+--

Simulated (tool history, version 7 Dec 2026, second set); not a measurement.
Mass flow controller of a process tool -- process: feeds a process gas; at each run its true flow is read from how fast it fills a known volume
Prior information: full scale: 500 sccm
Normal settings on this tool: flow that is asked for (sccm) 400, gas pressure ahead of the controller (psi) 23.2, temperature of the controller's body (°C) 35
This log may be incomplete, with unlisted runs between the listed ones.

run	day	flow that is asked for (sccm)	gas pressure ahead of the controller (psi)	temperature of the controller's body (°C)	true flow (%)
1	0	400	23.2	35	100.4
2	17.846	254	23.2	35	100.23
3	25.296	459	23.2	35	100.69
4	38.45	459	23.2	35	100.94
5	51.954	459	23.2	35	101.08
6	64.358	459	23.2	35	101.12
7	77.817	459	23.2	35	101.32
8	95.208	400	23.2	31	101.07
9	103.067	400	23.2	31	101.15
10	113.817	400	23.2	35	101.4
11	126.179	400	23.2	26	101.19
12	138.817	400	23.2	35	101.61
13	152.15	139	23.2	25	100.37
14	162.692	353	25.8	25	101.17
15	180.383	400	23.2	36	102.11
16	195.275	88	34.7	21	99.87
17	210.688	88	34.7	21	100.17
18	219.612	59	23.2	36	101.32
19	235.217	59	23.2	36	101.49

+--

◆ **Required action**
Each line of the data is to be output exactly, with none skipped.

◆ **Your response**
Simulated (tool history, version 7 Dec 2026, second set); not a measurement.
Mass flow controller of a process tool -- process: feeds a process gas; at each run its true flow is read from how fast it fills a known volume
Prior information: full scale: 500 sccm
Normal settings on this tool: flow that is asked for (sccm) 400, gas pressure ahead of the controller (psi) 23.2, temperature of the controller's body (°C) 35
This log may be incomplete, with unlisted runs between the listed ones.

run	day	flow that is asked for (sccm)	gas pressure ahead of the controller (psi)	temperature of the controller's body (°C)	true flow (%)
1	0	400	23.2	35	100.4
2	17.846	254	23.2	35	100.23
3	25.296	459	23.2	35	100.69
4	38.45	459	23.2	35	100.94
5	51.954	459	23.2	35	101.08
6	64.358	459	23.2	35	101.12
7	77.817	459	23.2	35	101.32
8	95.208	400	23.2	31	101.07
9	103.067	400	23.2	31	101.15
10	113.817	400	23.2	35	101.4
11	126.179	400	23.2	26	101.19
12	138.817	400	23.2	35	101.61
13	152.15	139	23.2	25	100.37
14	162.692	353	25.8	25	101.17
15	180.383	400	23.2	36	102.11
16	195.275	88	34.7	21	99.87
17	210.688	88	34.7	21	100.17
18	219.612	59	23.2	36	101.32
19	235.217	59	23.2	36	101.49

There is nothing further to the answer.